__Requirement__: Nothing in the listing may change. Repeat all of it.

__Recorded information__:
##############################
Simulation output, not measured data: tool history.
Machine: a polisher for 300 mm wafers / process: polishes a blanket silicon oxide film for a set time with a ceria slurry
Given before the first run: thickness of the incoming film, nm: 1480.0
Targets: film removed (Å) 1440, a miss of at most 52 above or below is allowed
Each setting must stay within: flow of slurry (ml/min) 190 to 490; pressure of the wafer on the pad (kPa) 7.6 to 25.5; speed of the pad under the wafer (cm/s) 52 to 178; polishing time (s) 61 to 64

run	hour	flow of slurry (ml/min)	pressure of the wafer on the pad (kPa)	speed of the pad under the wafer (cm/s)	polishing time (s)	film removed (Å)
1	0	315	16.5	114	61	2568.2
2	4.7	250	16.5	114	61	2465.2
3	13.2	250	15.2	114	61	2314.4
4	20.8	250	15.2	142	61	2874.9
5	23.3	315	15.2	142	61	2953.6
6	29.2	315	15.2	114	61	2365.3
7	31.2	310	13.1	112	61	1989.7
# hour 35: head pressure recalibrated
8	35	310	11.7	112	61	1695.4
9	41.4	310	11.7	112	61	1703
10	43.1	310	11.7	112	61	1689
##############################

__Exercise solution__:
Simulation output, not measured data: tool history.
Machine: a polisher for 300 mm wafers / process: polishes a blanket silicon oxide film for a set time with a ceria slurry
Given before the first run: thickness of the incoming film, nm: 1480.0
Targets: film removed (Å) 1440, a miss of at most 52 above or below is allowed
Each setting must stay within: flow of slurry (ml/min) 190 to 490; pressure of the wafer on the pad (kPa) 7.6 to 25.5; speed of the pad under the wafer (cm/s) 52 to 178; polishing time (s) 61 to 64

run	hour	flow of slurry (ml/min)	pressure of the wafer on the pad (kPa)	speed of the pad under the wafer (cm/s)	polishing time (s)	film removed (Å)
1	0	315	16.5	114	61	2568.2
2	4.7	250	16.5	114	61	2465.2
3	13.2	250	15.2	114	61	2314.4
4	20.8	250	15.2	142	61	2874.9
5	23.3	315	15.2	142	61	2953.6
6	29.2	315	15.2	114	61	2365.3
7	31.2	310	13.1	112	61	1989.7
# hour 35: head pressure recalibrated
8	35	310	11.7	112	61	1695.4
9	41.4	310	11.7	112	61	1703
10	43.1	310	11.7	112	61	1689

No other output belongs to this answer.